● ● ● ● ●

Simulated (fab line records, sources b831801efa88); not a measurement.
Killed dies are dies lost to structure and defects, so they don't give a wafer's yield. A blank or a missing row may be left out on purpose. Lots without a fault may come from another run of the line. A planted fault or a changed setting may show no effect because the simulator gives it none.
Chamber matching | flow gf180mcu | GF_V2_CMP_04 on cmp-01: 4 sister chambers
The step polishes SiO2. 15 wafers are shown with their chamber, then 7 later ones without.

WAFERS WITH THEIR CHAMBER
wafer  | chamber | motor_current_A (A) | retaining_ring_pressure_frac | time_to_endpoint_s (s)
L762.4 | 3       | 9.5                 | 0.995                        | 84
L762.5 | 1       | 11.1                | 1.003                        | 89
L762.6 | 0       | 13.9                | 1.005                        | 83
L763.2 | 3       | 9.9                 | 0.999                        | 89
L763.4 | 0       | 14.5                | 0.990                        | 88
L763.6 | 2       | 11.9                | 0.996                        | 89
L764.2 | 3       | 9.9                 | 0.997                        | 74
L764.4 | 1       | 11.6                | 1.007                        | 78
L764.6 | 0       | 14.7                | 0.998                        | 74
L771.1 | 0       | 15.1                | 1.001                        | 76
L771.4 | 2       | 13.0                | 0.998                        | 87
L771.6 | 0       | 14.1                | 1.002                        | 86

● ● ● ● ●

WORK INSTRUCTION: Transcribe every record above exactly.

SOLUTION:
Simulated (fab line records, sources b831801efa88); not a measurement.
Killed dies are dies lost to structure and defects, so they don't give a wafer's yield. A blank or a missing row may be left out on purpose. Lots without a fault may come from another run of the line. A planted fault or a changed setting may show no effect because the simulator gives it none.
Chamber matching | flow gf180mcu | GF_V2_CMP_04 on cmp-01: 4 sister chambers
The step polishes SiO2. 15 wafers are shown with their chamber, then 7 later ones without.

WAFERS WITH THEIR CHAMBER
wafer  | chamber | motor_current_A (A) | retaining_ring_pressure_frac | time_to_endpoint_s (s)
L762.4 | 3       | 9.5                 | 0.995                        | 84
L762.5 | 1       | 11.1                | 1.003                        | 89
L762.6 | 0       | 13.9                | 1.005                        | 83
L763.2 | 3       | 9.9                 | 0.999                        | 89
L763.4 | 0       | 14.5                | 0.990                        | 88
L763.6 | 2       | 11.9                | 0.996                        | 89
L764.2 | 3       | 9.9                 | 0.997                        | 74
L764.4 | 1       | 11.6                | 1.007                        | 78
L764.6 | 0       | 14.7                | 0.998                        | 74
L771.1 | 0       | 15.1                | 1.001                        | 76
L771.4 | 2       | 13.0                | 0.998                        | 87
L771.6 | 0       | 14.1                | 1.002                        | 86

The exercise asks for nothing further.